▼▼▼

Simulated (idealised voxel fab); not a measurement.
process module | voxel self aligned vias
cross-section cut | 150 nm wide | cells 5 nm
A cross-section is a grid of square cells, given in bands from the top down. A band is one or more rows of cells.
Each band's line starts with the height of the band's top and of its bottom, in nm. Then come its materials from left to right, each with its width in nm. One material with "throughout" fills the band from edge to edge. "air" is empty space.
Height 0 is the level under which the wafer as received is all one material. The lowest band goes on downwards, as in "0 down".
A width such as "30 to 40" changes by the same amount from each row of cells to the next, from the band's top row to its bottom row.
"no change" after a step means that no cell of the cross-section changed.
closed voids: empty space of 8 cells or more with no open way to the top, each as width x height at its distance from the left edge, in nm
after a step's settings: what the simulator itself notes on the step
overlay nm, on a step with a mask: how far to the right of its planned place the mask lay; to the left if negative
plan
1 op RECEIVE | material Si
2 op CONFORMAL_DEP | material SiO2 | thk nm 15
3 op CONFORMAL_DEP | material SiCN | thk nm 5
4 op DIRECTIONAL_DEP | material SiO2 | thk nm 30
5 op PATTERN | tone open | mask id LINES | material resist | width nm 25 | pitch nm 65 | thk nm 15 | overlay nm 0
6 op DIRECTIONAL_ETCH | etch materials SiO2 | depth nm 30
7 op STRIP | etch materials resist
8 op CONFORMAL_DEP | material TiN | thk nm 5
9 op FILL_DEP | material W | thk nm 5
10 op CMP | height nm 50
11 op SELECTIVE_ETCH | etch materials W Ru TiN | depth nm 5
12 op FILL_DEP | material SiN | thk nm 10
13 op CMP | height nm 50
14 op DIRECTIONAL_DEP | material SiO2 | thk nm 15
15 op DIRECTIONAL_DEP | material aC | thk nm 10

▲▲▲

## [REQUIRED ACTION]
Return only the part of the records above that opens with the line containing "2 op CONFORMAL_DEP" and closes with the line containing "14 op DIRECTIONAL_DEP", ends included.

## [EXPECTED ANSWER]
2 op CONFORMAL_DEP | material SiO2 | thk nm 15
3 op CONFORMAL_DEP | material SiCN | thk nm 5
4 op DIRECTIONAL_DEP | material SiO2 | thk nm 30
5 op PATTERN | tone open | mask id LINES | material resist | width nm 25 | pitch nm 65 | thk nm 15 | overlay nm 0
6 op DIRECTIONAL_ETCH | etch materials SiO2 | depth nm 30
7 op STRIP | etch materials resist
8 op CONFORMAL_DEP | material TiN | thk nm 5
9 op FILL_DEP | material W | thk nm 5
10 op CMP | height nm 50
11 op SELECTIVE_ETCH | etch materials W Ru TiN | depth nm 5
12 op FILL_DEP | material SiN | thk nm 10
13 op CMP | height nm 50
14 op DIRECTIONAL_DEP | material SiO2 | thk nm 15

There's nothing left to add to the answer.